Segment Open
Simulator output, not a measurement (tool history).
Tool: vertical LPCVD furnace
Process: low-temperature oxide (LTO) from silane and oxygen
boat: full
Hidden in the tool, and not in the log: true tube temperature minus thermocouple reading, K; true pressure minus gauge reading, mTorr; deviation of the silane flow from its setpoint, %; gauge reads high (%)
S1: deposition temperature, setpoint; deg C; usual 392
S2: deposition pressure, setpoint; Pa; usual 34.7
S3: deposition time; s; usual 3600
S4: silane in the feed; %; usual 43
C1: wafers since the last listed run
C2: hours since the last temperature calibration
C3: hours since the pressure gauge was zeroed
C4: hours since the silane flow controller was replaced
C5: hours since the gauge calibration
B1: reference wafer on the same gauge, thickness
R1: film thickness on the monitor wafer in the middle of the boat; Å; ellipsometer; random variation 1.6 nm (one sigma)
Segment Closed

> **Exercise**:
Of the entries above, transcribe exactly those lines that fall between the line containing "S3: deposition time; s; usual 3600" and the line containing "B1: reference wafer", together with those two lines.

> **Task output**:
S3: deposition time; s; usual 3600
S4: silane in the feed; %; usual 43
C1: wafers since the last listed run
C2: hours since the last temperature calibration
C3: hours since the pressure gauge was zeroed
C4: hours since the silane flow controller was replaced
C5: hours since the gauge calibration
B1: reference wafer on the same gauge, thickness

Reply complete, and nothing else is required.